→ WORK ITEM: Return the lines exactly as they stand, from the first of the material through the line containing "A cross-section is".

→ SOURCE INFORMATION:
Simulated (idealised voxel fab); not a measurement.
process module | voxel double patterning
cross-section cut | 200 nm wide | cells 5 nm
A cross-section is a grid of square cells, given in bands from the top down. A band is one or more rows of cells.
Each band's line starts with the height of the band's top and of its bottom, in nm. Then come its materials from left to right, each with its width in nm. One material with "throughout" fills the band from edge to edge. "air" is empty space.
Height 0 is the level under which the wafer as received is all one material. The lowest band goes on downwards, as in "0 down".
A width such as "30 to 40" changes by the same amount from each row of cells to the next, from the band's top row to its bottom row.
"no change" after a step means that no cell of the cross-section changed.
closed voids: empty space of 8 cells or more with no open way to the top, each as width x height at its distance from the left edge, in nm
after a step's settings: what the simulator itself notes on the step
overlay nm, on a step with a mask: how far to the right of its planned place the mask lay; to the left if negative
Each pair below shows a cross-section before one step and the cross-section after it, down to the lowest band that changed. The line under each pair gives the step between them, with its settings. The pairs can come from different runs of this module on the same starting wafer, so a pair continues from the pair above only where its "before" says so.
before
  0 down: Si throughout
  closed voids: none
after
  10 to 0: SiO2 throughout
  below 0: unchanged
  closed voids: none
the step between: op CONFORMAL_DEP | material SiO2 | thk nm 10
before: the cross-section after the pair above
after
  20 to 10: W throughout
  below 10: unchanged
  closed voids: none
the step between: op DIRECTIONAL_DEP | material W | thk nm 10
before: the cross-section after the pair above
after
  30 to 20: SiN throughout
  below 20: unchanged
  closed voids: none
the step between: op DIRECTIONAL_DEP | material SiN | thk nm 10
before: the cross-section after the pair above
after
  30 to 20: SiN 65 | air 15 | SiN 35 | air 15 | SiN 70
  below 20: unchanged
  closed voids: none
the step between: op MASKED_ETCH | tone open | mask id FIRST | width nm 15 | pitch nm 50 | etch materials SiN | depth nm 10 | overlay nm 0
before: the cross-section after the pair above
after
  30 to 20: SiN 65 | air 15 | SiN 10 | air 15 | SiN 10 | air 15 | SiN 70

→ ANSWER BOX:
Simulated (idealised voxel fab); not a measurement.
process module | voxel double patterning
cross-section cut | 200 nm wide | cells 5 nm
A cross-section is a grid of square cells, given in bands from the top down. A band is one or more rows of cells.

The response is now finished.